*Assigned task*
Start with the first line of the data and end with the line that holds "11: DIRECTIONAL_ETCH |"; write out each one exactly.

++++++++++++++++++++

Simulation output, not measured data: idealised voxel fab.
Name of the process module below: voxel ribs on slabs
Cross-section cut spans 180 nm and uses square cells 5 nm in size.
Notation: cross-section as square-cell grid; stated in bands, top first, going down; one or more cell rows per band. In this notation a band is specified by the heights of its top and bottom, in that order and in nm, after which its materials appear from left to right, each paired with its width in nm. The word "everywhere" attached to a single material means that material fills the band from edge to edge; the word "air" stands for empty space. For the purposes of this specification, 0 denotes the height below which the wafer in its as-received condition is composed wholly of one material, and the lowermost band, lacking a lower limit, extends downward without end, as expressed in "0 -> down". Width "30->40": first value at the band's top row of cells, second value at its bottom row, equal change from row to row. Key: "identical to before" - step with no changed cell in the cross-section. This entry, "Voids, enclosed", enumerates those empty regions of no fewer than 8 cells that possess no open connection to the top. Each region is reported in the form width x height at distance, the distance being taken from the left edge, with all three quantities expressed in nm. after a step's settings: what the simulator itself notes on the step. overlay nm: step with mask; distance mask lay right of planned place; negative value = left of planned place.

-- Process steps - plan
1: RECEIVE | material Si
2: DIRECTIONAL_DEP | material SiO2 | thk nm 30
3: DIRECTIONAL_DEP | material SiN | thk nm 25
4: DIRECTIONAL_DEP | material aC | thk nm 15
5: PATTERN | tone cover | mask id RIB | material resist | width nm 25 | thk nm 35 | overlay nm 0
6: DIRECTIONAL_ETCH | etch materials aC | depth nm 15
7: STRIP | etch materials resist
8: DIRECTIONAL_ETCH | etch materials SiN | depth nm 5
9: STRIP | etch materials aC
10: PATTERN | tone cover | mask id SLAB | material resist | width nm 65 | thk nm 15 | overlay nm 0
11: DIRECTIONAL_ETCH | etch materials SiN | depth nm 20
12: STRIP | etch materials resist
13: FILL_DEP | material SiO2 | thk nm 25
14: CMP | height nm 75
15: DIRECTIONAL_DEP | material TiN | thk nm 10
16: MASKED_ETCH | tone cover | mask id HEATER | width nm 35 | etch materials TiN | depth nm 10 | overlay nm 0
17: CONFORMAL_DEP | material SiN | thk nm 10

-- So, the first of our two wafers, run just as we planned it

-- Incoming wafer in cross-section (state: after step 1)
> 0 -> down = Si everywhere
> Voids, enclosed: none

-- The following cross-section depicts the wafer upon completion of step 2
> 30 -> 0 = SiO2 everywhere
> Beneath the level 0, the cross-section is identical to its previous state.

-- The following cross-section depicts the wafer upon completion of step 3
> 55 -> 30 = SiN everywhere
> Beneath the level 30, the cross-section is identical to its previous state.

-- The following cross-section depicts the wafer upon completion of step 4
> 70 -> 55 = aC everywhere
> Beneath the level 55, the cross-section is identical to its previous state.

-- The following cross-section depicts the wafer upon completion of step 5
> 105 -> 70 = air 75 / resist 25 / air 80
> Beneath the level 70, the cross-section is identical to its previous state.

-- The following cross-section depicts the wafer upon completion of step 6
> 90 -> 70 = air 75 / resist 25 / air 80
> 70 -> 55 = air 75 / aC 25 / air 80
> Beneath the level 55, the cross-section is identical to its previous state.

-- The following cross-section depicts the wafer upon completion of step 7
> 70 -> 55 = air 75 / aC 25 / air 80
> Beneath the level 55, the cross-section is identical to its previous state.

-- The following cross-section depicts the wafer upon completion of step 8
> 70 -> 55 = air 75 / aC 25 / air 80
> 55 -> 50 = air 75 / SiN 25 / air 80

++++++++++++++++++++

*Exercise solution*
Simulation output, not measured data: idealised voxel fab.
Name of the process module below: voxel ribs on slabs
Cross-section cut spans 180 nm and uses square cells 5 nm in size.
Notation: cross-section as square-cell grid; stated in bands, top first, going down; one or more cell rows per band. In this notation a band is specified by the heights of its top and bottom, in that order and in nm, after which its materials appear from left to right, each paired with its width in nm. The word "everywhere" attached to a single material means that material fills the band from edge to edge; the word "air" stands for empty space. For the purposes of this specification, 0 denotes the height below which the wafer in its as-received condition is composed wholly of one material, and the lowermost band, lacking a lower limit, extends downward without end, as expressed in "0 -> down". Width "30->40": first value at the band's top row of cells, second value at its bottom row, equal change from row to row. Key: "identical to before" - step with no changed cell in the cross-section. This entry, "Voids, enclosed", enumerates those empty regions of no fewer than 8 cells that possess no open connection to the top. Each region is reported in the form width x height at distance, the distance being taken from the left edge, with all three quantities expressed in nm. after a step's settings: what the simulator itself notes on the step. overlay nm: step with mask; distance mask lay right of planned place; negative value = left of planned place.

-- Process steps - plan
1: RECEIVE | material Si
2: DIRECTIONAL_DEP | material SiO2 | thk nm 30
3: DIRECTIONAL_DEP | material SiN | thk nm 25
4: DIRECTIONAL_DEP | material aC | thk nm 15
5: PATTERN | tone cover | mask id RIB | material resist | width nm 25 | thk nm 35 | overlay nm 0
6: DIRECTIONAL_ETCH | etch materials aC | depth nm 15
7: STRIP | etch materials resist
8: DIRECTIONAL_ETCH | etch materials SiN | depth nm 5
9: STRIP | etch materials aC
10: PATTERN | tone cover | mask id SLAB | material resist | width nm 65 | thk nm 15 | overlay nm 0
11: DIRECTIONAL_ETCH | etch materials SiN | depth nm 20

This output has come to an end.